══════════

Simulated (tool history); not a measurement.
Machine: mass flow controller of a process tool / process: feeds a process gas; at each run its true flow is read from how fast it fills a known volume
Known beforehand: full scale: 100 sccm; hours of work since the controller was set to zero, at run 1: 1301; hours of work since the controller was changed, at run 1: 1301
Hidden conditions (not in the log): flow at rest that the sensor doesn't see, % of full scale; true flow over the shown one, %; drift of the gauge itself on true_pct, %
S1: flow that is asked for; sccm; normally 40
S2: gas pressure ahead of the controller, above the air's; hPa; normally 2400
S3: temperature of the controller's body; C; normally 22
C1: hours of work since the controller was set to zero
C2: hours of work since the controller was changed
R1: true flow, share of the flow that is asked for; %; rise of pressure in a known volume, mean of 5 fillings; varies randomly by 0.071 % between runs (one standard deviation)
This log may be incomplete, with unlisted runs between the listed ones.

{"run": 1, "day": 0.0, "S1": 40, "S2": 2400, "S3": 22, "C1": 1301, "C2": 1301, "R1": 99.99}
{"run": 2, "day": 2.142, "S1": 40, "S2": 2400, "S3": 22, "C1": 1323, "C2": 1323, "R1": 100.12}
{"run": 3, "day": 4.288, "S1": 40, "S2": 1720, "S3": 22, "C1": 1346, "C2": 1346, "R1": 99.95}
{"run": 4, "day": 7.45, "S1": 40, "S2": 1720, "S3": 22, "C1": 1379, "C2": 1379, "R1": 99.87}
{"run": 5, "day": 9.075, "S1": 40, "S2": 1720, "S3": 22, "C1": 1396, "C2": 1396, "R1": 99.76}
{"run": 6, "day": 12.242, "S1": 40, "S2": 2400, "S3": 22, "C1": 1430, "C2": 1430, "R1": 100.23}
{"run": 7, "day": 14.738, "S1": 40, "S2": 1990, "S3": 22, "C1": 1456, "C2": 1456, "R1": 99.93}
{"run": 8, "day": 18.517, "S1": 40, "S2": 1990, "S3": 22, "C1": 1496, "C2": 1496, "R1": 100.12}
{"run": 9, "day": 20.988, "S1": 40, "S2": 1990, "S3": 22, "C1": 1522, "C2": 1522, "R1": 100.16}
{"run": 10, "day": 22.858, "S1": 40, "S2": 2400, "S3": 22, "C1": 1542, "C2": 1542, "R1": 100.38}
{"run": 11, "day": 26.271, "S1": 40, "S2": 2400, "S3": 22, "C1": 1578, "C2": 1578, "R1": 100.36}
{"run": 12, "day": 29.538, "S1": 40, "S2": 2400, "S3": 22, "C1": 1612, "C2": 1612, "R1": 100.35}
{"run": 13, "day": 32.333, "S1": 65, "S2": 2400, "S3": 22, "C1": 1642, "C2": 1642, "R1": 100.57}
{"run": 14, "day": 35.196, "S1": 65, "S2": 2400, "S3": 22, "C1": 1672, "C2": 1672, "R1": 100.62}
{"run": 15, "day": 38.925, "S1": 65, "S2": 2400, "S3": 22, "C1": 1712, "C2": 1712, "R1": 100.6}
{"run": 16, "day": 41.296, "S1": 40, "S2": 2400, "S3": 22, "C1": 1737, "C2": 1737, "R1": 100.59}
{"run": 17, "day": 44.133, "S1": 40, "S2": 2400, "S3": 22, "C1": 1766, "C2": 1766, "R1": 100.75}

══════════

Work request
Nothing should appear in the answer except the lines above from the line with "Hidden conditions (not" through the line with "C2: hours of", both included, written out exactly.

Your response
Hidden conditions (not in the log): flow at rest that the sensor doesn't see, % of full scale; true flow over the shown one, %; drift of the gauge itself on true_pct, %
S1: flow that is asked for; sccm; normally 40
S2: gas pressure ahead of the controller, above the air's; hPa; normally 2400
S3: temperature of the controller's body; C; normally 22
C1: hours of work since the controller was set to zero
C2: hours of work since the controller was changed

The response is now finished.